┌─ DATA SECTION

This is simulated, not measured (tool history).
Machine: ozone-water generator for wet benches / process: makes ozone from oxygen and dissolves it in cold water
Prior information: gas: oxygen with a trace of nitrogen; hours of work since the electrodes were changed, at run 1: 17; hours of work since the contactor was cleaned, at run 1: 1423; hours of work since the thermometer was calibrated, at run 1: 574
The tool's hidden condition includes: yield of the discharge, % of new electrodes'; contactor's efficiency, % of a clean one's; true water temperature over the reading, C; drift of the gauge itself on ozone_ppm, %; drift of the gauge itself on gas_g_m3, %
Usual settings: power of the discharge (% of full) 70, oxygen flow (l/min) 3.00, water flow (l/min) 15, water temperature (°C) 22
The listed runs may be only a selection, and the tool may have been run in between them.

└─

■ **ACTIVITY**: Without omission, return all of the records exactly as given.

■ **EXERCISE RESPONSE**:
This is simulated, not measured (tool history).
Machine: ozone-water generator for wet benches / process: makes ozone from oxygen and dissolves it in cold water
Prior information: gas: oxygen with a trace of nitrogen; hours of work since the electrodes were changed, at run 1: 17; hours of work since the contactor was cleaned, at run 1: 1423; hours of work since the thermometer was calibrated, at run 1: 574
The tool's hidden condition includes: yield of the discharge, % of new electrodes'; contactor's efficiency, % of a clean one's; true water temperature over the reading, C; drift of the gauge itself on ozone_ppm, %; drift of the gauge itself on gas_g_m3, %
Usual settings: power of the discharge (% of full) 70, oxygen flow (l/min) 3.00, water flow (l/min) 15, water temperature (°C) 22
The listed runs may be only a selection, and the tool may have been run in between them.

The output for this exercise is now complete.